Beginning with the first line of the data below, reproduce every line unchanged, ending with the line that holds "Back: holes".

[Exercise data — start]

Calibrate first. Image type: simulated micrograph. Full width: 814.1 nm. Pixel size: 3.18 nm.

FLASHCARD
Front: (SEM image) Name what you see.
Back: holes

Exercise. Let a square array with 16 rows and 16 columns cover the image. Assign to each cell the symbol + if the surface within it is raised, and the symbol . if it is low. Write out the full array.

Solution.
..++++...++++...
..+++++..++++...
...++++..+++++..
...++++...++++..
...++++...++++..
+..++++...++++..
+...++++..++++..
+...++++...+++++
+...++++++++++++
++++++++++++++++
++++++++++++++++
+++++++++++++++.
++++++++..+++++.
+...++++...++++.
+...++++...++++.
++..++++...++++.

[Exercise data — finish]

Written answer:
Calibrate first. Image type: simulated micrograph. Full width: 814.1 nm. Pixel size: 3.18 nm.

FLASHCARD
Front: (SEM image) Name what you see.
Back: holes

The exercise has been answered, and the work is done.